■ ■ ■ ■

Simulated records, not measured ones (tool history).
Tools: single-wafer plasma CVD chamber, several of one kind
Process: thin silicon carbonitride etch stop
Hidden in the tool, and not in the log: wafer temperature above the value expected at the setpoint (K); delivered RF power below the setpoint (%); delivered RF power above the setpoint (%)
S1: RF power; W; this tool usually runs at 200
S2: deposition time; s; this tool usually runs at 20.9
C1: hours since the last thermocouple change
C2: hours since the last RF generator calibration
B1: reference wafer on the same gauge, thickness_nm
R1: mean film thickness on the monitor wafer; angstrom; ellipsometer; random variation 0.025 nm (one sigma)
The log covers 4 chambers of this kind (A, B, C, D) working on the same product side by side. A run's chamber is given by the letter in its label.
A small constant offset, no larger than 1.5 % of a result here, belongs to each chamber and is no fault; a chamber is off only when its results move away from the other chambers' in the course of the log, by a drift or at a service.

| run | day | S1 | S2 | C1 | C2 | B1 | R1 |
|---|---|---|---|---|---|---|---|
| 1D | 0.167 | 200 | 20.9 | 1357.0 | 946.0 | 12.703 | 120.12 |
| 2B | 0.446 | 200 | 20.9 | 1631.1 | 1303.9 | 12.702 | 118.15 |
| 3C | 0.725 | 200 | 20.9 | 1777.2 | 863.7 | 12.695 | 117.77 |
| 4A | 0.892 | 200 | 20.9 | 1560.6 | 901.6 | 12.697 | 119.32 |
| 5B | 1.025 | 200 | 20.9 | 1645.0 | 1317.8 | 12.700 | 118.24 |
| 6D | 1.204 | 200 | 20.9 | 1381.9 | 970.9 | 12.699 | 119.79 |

■ ■ ■ ■

### Requirement:
Copy out each line of the records character for character.

### Task result:
Simulated records, not measured ones (tool history).
Tools: single-wafer plasma CVD chamber, several of one kind
Process: thin silicon carbonitride etch stop
Hidden in the tool, and not in the log: wafer temperature above the value expected at the setpoint (K); delivered RF power below the setpoint (%); delivered RF power above the setpoint (%)
S1: RF power; W; this tool usually runs at 200
S2: deposition time; s; this tool usually runs at 20.9
C1: hours since the last thermocouple change
C2: hours since the last RF generator calibration
B1: reference wafer on the same gauge, thickness_nm
R1: mean film thickness on the monitor wafer; angstrom; ellipsometer; random variation 0.025 nm (one sigma)
The log covers 4 chambers of this kind (A, B, C, D) working on the same product side by side. A run's chamber is given by the letter in its label.
A small constant offset, no larger than 1.5 % of a result here, belongs to each chamber and is no fault; a chamber is off only when its results move away from the other chambers' in the course of the log, by a drift or at a service.

| run | day | S1 | S2 | C1 | C2 | B1 | R1 |
|---|---|---|---|---|---|---|---|
| 1D | 0.167 | 200 | 20.9 | 1357.0 | 946.0 | 12.703 | 120.12 |
| 2B | 0.446 | 200 | 20.9 | 1631.1 | 1303.9 | 12.702 | 118.15 |
| 3C | 0.725 | 200 | 20.9 | 1777.2 | 863.7 | 12.695 | 117.77 |
| 4A | 0.892 | 200 | 20.9 | 1560.6 | 901.6 | 12.697 | 119.32 |
| 5B | 1.025 | 200 | 20.9 | 1645.0 | 1317.8 | 12.700 | 118.24 |
| 6D | 1.204 | 200 | 20.9 | 1381.9 | 970.9 | 12.699 | 119.79 |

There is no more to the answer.